ACTION ITEM: The response should contain every record, reproduced exactly.

'''

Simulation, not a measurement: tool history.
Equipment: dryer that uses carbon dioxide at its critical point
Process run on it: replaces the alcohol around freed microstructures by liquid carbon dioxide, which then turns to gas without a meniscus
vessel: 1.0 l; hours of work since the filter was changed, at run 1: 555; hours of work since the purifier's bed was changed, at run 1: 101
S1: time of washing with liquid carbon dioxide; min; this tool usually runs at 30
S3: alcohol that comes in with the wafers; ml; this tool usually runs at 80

'''

WRITTEN REPLY:
Simulation, not a measurement: tool history.
Equipment: dryer that uses carbon dioxide at its critical point
Process run on it: replaces the alcohol around freed microstructures by liquid carbon dioxide, which then turns to gas without a meniscus
vessel: 1.0 l; hours of work since the filter was changed, at run 1: 555; hours of work since the purifier's bed was changed, at run 1: 101
S1: time of washing with liquid carbon dioxide; min; this tool usually runs at 30
S3: alcohol that comes in with the wafers; ml; this tool usually runs at 80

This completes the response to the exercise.